Data for analysis:
====
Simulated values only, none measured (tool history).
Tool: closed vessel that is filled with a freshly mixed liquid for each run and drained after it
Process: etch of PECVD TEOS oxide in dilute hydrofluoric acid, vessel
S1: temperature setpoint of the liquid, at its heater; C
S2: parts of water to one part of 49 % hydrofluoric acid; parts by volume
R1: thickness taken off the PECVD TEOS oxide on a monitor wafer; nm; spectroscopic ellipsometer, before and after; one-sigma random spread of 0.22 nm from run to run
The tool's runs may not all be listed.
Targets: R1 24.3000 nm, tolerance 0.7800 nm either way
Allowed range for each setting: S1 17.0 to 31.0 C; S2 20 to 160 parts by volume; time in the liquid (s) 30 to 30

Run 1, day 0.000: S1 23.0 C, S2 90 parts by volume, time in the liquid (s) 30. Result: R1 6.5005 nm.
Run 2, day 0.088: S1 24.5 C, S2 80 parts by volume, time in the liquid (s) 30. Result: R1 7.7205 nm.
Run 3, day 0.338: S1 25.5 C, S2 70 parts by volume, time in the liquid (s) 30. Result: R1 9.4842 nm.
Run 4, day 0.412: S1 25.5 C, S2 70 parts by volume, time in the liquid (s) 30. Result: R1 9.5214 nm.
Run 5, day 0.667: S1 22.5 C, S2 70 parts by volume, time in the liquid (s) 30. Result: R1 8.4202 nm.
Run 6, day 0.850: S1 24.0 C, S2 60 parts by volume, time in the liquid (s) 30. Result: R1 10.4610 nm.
====

Assigned task: All of the lines above must be returned exactly as they stand.

Exercise output:
Simulated values only, none measured (tool history).
Tool: closed vessel that is filled with a freshly mixed liquid for each run and drained after it
Process: etch of PECVD TEOS oxide in dilute hydrofluoric acid, vessel
S1: temperature setpoint of the liquid, at its heater; C
S2: parts of water to one part of 49 % hydrofluoric acid; parts by volume
R1: thickness taken off the PECVD TEOS oxide on a monitor wafer; nm; spectroscopic ellipsometer, before and after; one-sigma random spread of 0.22 nm from run to run
The tool's runs may not all be listed.
Targets: R1 24.3000 nm, tolerance 0.7800 nm either way
Allowed range for each setting: S1 17.0 to 31.0 C; S2 20 to 160 parts by volume; time in the liquid (s) 30 to 30

Run 1, day 0.000: S1 23.0 C, S2 90 parts by volume, time in the liquid (s) 30. Result: R1 6.5005 nm.
Run 2, day 0.088: S1 24.5 C, S2 80 parts by volume, time in the liquid (s) 30. Result: R1 7.7205 nm.
Run 3, day 0.338: S1 25.5 C, S2 70 parts by volume, time in the liquid (s) 30. Result: R1 9.4842 nm.
Run 4, day 0.412: S1 25.5 C, S2 70 parts by volume, time in the liquid (s) 30. Result: R1 9.5214 nm.
Run 5, day 0.667: S1 22.5 C, S2 70 parts by volume, time in the liquid (s) 30. Result: R1 8.4202 nm.
Run 6, day 0.850: S1 24.0 C, S2 60 parts by volume, time in the liquid (s) 30. Result: R1 10.4610 nm.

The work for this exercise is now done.